WORK REQUEST
Reproduce all entries precisely as they are written.

EXTRACTED DATA
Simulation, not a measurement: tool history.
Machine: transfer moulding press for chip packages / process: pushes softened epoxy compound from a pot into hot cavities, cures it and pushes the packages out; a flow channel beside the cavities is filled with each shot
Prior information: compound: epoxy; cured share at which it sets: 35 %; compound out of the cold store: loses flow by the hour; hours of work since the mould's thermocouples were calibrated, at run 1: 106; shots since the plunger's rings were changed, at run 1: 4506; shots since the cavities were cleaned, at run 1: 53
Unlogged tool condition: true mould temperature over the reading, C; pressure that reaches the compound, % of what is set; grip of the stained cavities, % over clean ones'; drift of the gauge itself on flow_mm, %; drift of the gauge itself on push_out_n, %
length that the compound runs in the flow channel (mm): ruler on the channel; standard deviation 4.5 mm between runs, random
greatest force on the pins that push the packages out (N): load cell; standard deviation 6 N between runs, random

PROBLEM SOLUTION
Simulation, not a measurement: tool history.
Machine: transfer moulding press for chip packages / process: pushes softened epoxy compound from a pot into hot cavities, cures it and pushes the packages out; a flow channel beside the cavities is filled with each shot
Prior information: compound: epoxy; cured share at which it sets: 35 %; compound out of the cold store: loses flow by the hour; hours of work since the mould's thermocouples were calibrated, at run 1: 106; shots since the plunger's rings were changed, at run 1: 4506; shots since the cavities were cleaned, at run 1: 53
Unlogged tool condition: true mould temperature over the reading, C; pressure that reaches the compound, % of what is set; grip of the stained cavities, % over clean ones'; drift of the gauge itself on flow_mm, %; drift of the gauge itself on push_out_n, %
length that the compound runs in the flow channel (mm): ruler on the channel; standard deviation 4.5 mm between runs, random
greatest force on the pins that push the packages out (N): load cell; standard deviation 6 N between runs, random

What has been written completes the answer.